**Information provided**
--- START ---
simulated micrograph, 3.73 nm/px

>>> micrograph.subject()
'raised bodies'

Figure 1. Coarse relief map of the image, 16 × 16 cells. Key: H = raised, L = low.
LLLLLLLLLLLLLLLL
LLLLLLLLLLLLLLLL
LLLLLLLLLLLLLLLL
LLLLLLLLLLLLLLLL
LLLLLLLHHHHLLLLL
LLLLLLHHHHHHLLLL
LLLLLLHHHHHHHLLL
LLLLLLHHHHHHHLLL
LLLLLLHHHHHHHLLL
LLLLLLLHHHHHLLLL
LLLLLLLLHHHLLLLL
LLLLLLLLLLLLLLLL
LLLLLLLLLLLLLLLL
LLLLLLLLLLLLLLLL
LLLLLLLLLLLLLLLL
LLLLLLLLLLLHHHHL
--- END ---

**Work request**
Please give back only the lines between the first line of the entries and the line with "LLLLLLLHHHHHLLLL", both ends included, word for word.

**Task output**
simulated micrograph, 3.73 nm/px

>>> micrograph.subject()
'raised bodies'

Figure 1. Coarse relief map of the image, 16 × 16 cells. Key: H = raised, L = low.
LLLLLLLLLLLLLLLL
LLLLLLLLLLLLLLLL
LLLLLLLLLLLLLLLL
LLLLLLLLLLLLLLLL
LLLLLLLHHHHLLLLL
LLLLLLHHHHHHLLLL
LLLLLLHHHHHHHLLL
LLLLLLHHHHHHHLLL
LLLLLLHHHHHHHLLL
LLLLLLLHHHHHLLLL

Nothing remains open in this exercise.